The required output is every entry, printed exactly as written.

======

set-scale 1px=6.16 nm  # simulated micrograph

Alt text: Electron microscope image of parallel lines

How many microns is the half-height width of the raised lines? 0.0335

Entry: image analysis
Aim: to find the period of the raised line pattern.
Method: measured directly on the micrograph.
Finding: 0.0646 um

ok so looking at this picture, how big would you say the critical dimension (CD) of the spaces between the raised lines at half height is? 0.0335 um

======

Exercise response:
set-scale 1px=6.16 nm  # simulated micrograph

Alt text: Electron microscope image of parallel lines

How many microns is the half-height width of the raised lines? 0.0335

Entry: image analysis
Aim: to find the period of the raised line pattern.
Method: measured directly on the micrograph.
Finding: 0.0646 um

ok so looking at this picture, how big would you say the critical dimension (CD) of the spaces between the raised lines at half height is? 0.0335 um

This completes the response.